Extracted records.

· · · ·

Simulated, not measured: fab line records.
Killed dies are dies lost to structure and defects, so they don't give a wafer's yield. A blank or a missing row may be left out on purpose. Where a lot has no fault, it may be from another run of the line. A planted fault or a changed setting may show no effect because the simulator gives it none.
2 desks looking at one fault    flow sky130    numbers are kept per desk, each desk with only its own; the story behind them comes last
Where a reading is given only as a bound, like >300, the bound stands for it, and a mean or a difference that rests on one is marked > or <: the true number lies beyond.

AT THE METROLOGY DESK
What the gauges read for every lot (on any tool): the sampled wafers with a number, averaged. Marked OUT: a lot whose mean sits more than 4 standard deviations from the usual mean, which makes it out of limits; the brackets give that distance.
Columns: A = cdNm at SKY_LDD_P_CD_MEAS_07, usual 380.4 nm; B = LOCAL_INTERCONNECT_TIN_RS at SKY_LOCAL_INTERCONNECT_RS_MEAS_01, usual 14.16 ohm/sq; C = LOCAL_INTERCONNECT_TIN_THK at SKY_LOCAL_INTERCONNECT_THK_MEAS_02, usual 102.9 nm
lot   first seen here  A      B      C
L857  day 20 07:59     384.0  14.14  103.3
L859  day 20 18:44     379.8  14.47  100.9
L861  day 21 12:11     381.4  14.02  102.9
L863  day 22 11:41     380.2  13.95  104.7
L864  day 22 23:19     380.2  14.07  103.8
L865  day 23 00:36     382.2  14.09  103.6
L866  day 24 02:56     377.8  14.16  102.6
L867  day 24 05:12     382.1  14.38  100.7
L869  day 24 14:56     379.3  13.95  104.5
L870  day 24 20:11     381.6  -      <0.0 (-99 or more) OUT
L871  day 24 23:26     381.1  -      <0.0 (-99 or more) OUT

· · · ·

Action item.
Copy verbatim, from the listing above, each line from the one containing "Where a reading" down to the one containing "AT THE METROLOGY DESK", inclusive.

Exercise answer.
Where a reading is given only as a bound, like >300, the bound stands for it, and a mean or a difference that rests on one is marked > or <: the true number lies beyond.

AT THE METROLOGY DESK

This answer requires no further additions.